-*-

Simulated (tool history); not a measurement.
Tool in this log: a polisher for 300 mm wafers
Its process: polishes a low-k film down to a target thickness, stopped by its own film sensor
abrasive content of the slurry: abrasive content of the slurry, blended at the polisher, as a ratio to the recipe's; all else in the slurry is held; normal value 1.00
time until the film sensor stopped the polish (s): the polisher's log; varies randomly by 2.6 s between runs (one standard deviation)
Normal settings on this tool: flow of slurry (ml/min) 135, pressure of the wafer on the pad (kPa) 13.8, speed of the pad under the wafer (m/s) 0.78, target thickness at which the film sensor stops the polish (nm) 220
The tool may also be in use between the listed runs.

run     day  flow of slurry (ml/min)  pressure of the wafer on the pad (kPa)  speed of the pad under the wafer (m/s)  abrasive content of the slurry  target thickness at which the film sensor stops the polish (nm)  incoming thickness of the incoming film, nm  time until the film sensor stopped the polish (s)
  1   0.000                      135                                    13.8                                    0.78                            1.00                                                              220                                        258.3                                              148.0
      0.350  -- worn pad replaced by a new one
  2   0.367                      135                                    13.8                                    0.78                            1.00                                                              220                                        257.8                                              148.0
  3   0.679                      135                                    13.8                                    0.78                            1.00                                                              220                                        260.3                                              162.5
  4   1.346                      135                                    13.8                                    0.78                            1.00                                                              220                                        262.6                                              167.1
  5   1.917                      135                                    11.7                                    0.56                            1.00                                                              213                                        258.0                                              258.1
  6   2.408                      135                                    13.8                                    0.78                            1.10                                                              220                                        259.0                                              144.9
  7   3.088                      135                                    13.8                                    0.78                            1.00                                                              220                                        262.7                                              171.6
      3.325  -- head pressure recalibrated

-*-

Within the listing above, locate the line containing "Tool in this" and the line containing "by a new one". Reproduce those two lines and all lines between them exactly, with nothing added.

Written answer:
Tool in this log: a polisher for 300 mm wafers
Its process: polishes a low-k film down to a target thickness, stopped by its own film sensor
abrasive content of the slurry: abrasive content of the slurry, blended at the polisher, as a ratio to the recipe's; all else in the slurry is held; normal value 1.00
time until the film sensor stopped the polish (s): the polisher's log; varies randomly by 2.6 s between runs (one standard deviation)
Normal settings on this tool: flow of slurry (ml/min) 135, pressure of the wafer on the pad (kPa) 13.8, speed of the pad under the wafer (m/s) 0.78, target thickness at which the film sensor stops the polish (nm) 220
The tool may also be in use between the listed runs.

run     day  flow of slurry (ml/min)  pressure of the wafer on the pad (kPa)  speed of the pad under the wafer (m/s)  abrasive content of the slurry  target thickness at which the film sensor stops the polish (nm)  incoming thickness of the incoming film, nm  time until the film sensor stopped the polish (s)
  1   0.000                      135                                    13.8                                    0.78                            1.00                                                              220                                        258.3                                              148.0
      0.350  -- worn pad replaced by a new one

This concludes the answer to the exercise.